WORK TASK :: When the line containing "Result of step" appears in the entries below, begin printing there and stop after the line containing "SEM micrograph. The"; print each of those lines exactly and no other line.

DATA FOR REVIEW ::
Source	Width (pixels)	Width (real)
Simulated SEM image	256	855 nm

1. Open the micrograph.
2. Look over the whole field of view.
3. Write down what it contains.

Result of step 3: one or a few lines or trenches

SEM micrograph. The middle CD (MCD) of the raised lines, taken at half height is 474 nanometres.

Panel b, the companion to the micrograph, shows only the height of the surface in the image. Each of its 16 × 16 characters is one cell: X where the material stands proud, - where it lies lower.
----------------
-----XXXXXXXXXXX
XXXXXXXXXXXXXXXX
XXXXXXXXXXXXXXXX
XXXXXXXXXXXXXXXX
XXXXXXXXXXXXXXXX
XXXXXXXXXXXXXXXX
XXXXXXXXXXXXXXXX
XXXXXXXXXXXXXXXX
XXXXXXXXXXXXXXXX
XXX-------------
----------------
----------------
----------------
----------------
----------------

RESPONSE BOX ::
Result of step 3: one or a few lines or trenches

SEM micrograph. The middle CD (MCD) of the raised lines, taken at half height is 474 nanometres.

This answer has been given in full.